### Work order
Could each entry be returned exactly as it appears?

### Source information
────────

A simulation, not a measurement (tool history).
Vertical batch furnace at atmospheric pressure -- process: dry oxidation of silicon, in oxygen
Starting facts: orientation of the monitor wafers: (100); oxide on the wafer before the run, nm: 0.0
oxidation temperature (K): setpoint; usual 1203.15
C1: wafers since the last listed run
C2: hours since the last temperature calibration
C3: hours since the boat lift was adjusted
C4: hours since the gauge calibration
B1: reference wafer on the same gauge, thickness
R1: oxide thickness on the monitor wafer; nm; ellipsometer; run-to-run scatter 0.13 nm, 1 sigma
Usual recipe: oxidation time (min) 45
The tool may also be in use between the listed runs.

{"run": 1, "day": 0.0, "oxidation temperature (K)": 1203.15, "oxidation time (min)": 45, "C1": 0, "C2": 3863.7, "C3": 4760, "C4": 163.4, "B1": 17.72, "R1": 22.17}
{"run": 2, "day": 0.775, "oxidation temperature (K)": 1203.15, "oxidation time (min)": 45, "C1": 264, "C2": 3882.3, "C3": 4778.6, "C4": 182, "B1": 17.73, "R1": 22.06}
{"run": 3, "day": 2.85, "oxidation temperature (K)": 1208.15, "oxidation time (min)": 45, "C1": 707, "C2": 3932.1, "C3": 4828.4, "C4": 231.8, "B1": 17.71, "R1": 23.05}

────────

### Exercise result
A simulation, not a measurement (tool history).
Vertical batch furnace at atmospheric pressure -- process: dry oxidation of silicon, in oxygen
Starting facts: orientation of the monitor wafers: (100); oxide on the wafer before the run, nm: 0.0
oxidation temperature (K): setpoint; usual 1203.15
C1: wafers since the last listed run
C2: hours since the last temperature calibration
C3: hours since the boat lift was adjusted
C4: hours since the gauge calibration
B1: reference wafer on the same gauge, thickness
R1: oxide thickness on the monitor wafer; nm; ellipsometer; run-to-run scatter 0.13 nm, 1 sigma
Usual recipe: oxidation time (min) 45
The tool may also be in use between the listed runs.

{"run": 1, "day": 0.0, "oxidation temperature (K)": 1203.15, "oxidation time (min)": 45, "C1": 0, "C2": 3863.7, "C3": 4760, "C4": 163.4, "B1": 17.72, "R1": 22.17}
{"run": 2, "day": 0.775, "oxidation temperature (K)": 1203.15, "oxidation time (min)": 45, "C1": 264, "C2": 3882.3, "C3": 4778.6, "C4": 182, "B1": 17.73, "R1": 22.06}
{"run": 3, "day": 2.85, "oxidation temperature (K)": 1208.15, "oxidation time (min)": 45, "C1": 707, "C2": 3932.1, "C3": 4828.4, "C4": 231.8, "B1": 17.71, "R1": 23.05}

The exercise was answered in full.